::: SOURCE INFORMATION

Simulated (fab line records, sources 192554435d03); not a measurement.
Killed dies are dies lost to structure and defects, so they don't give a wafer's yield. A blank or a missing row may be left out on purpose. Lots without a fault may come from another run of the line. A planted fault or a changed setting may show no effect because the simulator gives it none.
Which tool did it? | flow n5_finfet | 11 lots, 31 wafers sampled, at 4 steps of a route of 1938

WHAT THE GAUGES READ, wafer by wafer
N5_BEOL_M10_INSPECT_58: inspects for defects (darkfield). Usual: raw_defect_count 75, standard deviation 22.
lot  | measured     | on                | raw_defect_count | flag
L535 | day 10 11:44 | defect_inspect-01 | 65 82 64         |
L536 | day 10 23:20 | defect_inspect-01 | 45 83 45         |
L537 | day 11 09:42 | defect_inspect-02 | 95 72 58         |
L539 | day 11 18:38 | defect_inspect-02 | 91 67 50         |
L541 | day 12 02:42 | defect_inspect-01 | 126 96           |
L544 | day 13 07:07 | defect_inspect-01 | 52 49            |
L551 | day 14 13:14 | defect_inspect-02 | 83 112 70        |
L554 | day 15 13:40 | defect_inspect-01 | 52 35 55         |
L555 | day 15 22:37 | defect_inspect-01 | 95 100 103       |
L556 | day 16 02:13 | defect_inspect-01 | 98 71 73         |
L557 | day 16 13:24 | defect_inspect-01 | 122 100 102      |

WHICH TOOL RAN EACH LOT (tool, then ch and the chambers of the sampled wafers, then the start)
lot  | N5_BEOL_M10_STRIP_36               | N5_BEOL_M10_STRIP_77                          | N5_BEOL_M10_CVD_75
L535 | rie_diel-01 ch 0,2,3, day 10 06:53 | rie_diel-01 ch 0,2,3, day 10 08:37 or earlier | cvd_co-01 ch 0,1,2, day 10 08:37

::::::

→ ACTIVITY:
Nothing may change. Retype all of the entries.

→ EXERCISE RESPONSE:
Simulated (fab line records, sources 192554435d03); not a measurement.
Killed dies are dies lost to structure and defects, so they don't give a wafer's yield. A blank or a missing row may be left out on purpose. Lots without a fault may come from another run of the line. A planted fault or a changed setting may show no effect because the simulator gives it none.
Which tool did it? | flow n5_finfet | 11 lots, 31 wafers sampled, at 4 steps of a route of 1938

WHAT THE GAUGES READ, wafer by wafer
N5_BEOL_M10_INSPECT_58: inspects for defects (darkfield). Usual: raw_defect_count 75, standard deviation 22.
lot  | measured     | on                | raw_defect_count | flag
L535 | day 10 11:44 | defect_inspect-01 | 65 82 64         |
L536 | day 10 23:20 | defect_inspect-01 | 45 83 45         |
L537 | day 11 09:42 | defect_inspect-02 | 95 72 58         |
L539 | day 11 18:38 | defect_inspect-02 | 91 67 50         |
L541 | day 12 02:42 | defect_inspect-01 | 126 96           |
L544 | day 13 07:07 | defect_inspect-01 | 52 49            |
L551 | day 14 13:14 | defect_inspect-02 | 83 112 70        |
L554 | day 15 13:40 | defect_inspect-01 | 52 35 55         |
L555 | day 15 22:37 | defect_inspect-01 | 95 100 103       |
L556 | day 16 02:13 | defect_inspect-01 | 98 71 73         |
L557 | day 16 13:24 | defect_inspect-01 | 122 100 102      |

WHICH TOOL RAN EACH LOT (tool, then ch and the chambers of the sampled wafers, then the start)
lot  | N5_BEOL_M10_STRIP_36               | N5_BEOL_M10_STRIP_77                          | N5_BEOL_M10_CVD_75
L535 | rie_diel-01 ch 0,2,3, day 10 06:53 | rie_diel-01 ch 0,2,3, day 10 08:37 or earlier | cvd_co-01 ch 0,1,2, day 10 08:37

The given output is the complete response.